WORK ITEM
Print the first line of the data below and every one after it, through the line containing "S5: overpolish time", exactly as written.

EXTRACTED INFORMATION
=======

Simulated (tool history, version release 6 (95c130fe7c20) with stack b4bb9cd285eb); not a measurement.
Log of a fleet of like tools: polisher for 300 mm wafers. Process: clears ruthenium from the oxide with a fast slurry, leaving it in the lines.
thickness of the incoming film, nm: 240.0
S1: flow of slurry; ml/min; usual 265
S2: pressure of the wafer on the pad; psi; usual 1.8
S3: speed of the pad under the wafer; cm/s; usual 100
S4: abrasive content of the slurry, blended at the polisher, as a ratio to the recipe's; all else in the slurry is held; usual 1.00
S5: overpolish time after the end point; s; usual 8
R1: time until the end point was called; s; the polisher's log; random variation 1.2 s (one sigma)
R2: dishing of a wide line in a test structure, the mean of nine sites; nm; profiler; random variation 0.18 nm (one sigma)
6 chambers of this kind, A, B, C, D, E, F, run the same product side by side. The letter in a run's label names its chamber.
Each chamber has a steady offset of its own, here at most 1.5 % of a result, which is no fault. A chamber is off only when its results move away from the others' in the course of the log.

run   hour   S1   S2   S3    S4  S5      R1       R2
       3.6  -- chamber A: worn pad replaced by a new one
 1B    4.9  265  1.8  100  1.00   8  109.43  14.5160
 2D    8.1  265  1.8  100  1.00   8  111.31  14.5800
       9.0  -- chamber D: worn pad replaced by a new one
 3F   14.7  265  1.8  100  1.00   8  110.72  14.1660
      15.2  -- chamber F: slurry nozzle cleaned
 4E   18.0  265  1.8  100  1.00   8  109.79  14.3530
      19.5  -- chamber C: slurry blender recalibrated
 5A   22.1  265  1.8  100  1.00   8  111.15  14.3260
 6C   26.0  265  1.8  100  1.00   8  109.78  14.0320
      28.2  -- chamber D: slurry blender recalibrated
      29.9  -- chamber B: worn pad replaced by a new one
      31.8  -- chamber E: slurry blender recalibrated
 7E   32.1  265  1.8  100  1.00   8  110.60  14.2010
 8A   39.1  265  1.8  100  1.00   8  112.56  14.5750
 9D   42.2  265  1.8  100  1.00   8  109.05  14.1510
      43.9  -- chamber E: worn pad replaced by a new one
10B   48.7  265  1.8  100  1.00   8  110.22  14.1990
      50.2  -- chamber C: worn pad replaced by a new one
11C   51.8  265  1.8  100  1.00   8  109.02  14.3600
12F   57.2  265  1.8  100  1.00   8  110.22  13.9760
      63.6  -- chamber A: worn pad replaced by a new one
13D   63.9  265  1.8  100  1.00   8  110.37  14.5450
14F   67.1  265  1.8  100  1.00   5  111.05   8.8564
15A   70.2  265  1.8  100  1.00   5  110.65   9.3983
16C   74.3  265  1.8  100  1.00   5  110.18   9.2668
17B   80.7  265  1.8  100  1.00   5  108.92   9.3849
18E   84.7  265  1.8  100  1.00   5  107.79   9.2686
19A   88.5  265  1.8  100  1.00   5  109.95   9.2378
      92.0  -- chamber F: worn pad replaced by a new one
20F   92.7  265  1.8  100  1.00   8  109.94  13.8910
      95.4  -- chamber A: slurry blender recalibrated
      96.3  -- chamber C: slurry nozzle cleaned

=======

TASK RESULT
Simulated (tool history, version release 6 (95c130fe7c20) with stack b4bb9cd285eb); not a measurement.
Log of a fleet of like tools: polisher for 300 mm wafers. Process: clears ruthenium from the oxide with a fast slurry, leaving it in the lines.
thickness of the incoming film, nm: 240.0
S1: flow of slurry; ml/min; usual 265
S2: pressure of the wafer on the pad; psi; usual 1.8
S3: speed of the pad under the wafer; cm/s; usual 100
S4: abrasive content of the slurry, blended at the polisher, as a ratio to the recipe's; all else in the slurry is held; usual 1.00
S5: overpolish time after the end point; s; usual 8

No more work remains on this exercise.